################

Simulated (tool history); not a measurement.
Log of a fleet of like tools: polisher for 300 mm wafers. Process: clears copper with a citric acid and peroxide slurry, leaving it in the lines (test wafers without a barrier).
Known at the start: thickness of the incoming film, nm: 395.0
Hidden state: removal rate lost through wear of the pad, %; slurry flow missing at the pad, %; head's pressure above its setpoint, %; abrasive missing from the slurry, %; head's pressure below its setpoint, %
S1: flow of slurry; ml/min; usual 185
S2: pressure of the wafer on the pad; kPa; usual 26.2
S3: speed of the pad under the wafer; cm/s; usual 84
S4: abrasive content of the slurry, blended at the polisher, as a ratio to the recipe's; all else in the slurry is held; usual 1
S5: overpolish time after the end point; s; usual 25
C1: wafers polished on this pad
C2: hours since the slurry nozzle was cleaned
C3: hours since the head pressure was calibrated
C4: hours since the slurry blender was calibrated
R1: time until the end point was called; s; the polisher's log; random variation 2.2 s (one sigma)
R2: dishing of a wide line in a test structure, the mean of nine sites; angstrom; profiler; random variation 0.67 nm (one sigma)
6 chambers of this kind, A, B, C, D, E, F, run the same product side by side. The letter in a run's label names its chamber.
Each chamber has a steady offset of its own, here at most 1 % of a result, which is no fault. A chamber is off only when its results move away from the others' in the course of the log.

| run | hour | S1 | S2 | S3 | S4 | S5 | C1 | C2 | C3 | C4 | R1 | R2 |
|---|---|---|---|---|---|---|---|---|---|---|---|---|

################

**Activity**
Up to and including the line containing "Known at the", please write out the listing exactly, starting from its first line.

**Answer section**
Simulated (tool history); not a measurement.
Log of a fleet of like tools: polisher for 300 mm wafers. Process: clears copper with a citric acid and peroxide slurry, leaving it in the lines (test wafers without a barrier).
Known at the start: thickness of the incoming film, nm: 395.0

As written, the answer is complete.